Requirement:
Could every line below be written out exactly as it appears?

Data extracts:
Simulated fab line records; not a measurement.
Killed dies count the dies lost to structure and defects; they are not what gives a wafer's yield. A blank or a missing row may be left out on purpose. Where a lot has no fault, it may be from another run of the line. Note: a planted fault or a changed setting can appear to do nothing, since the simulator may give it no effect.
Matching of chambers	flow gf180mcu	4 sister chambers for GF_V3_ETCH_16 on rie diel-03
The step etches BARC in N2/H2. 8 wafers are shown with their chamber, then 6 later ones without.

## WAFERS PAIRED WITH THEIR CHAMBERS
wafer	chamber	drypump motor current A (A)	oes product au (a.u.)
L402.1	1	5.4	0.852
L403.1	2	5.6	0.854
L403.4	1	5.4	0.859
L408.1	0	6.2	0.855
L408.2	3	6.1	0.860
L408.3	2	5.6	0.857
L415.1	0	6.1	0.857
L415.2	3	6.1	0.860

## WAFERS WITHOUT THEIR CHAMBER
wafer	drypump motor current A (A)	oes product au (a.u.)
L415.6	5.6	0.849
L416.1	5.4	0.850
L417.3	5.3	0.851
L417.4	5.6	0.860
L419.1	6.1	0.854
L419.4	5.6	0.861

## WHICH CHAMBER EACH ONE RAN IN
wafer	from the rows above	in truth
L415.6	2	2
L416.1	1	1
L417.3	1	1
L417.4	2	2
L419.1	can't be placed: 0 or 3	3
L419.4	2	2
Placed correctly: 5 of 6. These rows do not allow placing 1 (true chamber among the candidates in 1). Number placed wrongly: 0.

Written reply:
Simulated fab line records; not a measurement.
Killed dies count the dies lost to structure and defects; they are not what gives a wafer's yield. A blank or a missing row may be left out on purpose. Where a lot has no fault, it may be from another run of the line. Note: a planted fault or a changed setting can appear to do nothing, since the simulator may give it no effect.
Matching of chambers	flow gf180mcu	4 sister chambers for GF_V3_ETCH_16 on rie diel-03
The step etches BARC in N2/H2. 8 wafers are shown with their chamber, then 6 later ones without.

## WAFERS PAIRED WITH THEIR CHAMBERS
wafer	chamber	drypump motor current A (A)	oes product au (a.u.)
L402.1	1	5.4	0.852
L403.1	2	5.6	0.854
L403.4	1	5.4	0.859
L408.1	0	6.2	0.855
L408.2	3	6.1	0.860
L408.3	2	5.6	0.857
L415.1	0	6.1	0.857
L415.2	3	6.1	0.860

## WAFERS WITHOUT THEIR CHAMBER
wafer	drypump motor current A (A)	oes product au (a.u.)
L415.6	5.6	0.849
L416.1	5.4	0.850
L417.3	5.3	0.851
L417.4	5.6	0.860
L419.1	6.1	0.854
L419.4	5.6	0.861

## WHICH CHAMBER EACH ONE RAN IN
wafer	from the rows above	in truth
L415.6	2	2
L416.1	1	1
L417.3	1	1
L417.4	2	2
L419.1	can't be placed: 0 or 3	3
L419.4	2	2
Placed correctly: 5 of 6. These rows do not allow placing 1 (true chamber among the candidates in 1). Number placed wrongly: 0.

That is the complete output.